= = =

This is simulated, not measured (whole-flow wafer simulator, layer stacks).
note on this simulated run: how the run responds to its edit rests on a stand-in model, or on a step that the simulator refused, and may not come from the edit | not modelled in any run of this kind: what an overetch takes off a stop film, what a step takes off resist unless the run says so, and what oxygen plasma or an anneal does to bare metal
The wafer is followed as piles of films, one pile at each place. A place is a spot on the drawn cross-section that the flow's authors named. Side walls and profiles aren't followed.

= = =

### Activity
All records above must be set down exactly, please.

### Exercise answer
This is simulated, not measured (whole-flow wafer simulator, layer stacks).
note on this simulated run: how the run responds to its edit rests on a stand-in model, or on a step that the simulator refused, and may not come from the edit | not modelled in any run of this kind: what an overetch takes off a stop film, what a step takes off resist unless the run says so, and what oxygen plasma or an anneal does to bare metal
The wafer is followed as piles of films, one pile at each place. A place is a spot on the drawn cross-section that the flow's authors named. Side walls and profiles aren't followed.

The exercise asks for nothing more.